-------- Entries provided --------

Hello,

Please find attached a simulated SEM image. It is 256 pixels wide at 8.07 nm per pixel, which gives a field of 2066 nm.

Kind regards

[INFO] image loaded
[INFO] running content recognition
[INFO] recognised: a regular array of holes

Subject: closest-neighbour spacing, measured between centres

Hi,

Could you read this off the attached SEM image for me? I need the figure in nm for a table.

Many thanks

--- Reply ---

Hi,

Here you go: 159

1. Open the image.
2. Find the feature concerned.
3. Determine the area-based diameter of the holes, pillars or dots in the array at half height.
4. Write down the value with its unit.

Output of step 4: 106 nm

--------

Assigned task -> Return, exactly as they stand, the lines from the start of the records above through the line with "4. Write down the value with its unit.", both ends included, and no other lines.

Solution ->
Hello,

Please find attached a simulated SEM image. It is 256 pixels wide at 8.07 nm per pixel, which gives a field of 2066 nm.

Kind regards

[INFO] image loaded
[INFO] running content recognition
[INFO] recognised: a regular array of holes

Subject: closest-neighbour spacing, measured between centres

Hi,

Could you read this off the attached SEM image for me? I need the figure in nm for a table.

Many thanks

--- Reply ---

Hi,

Here you go: 159

1. Open the image.
2. Find the feature concerned.
3. Determine the area-based diameter of the holes, pillars or dots in the array at half height.
4. Write down the value with its unit.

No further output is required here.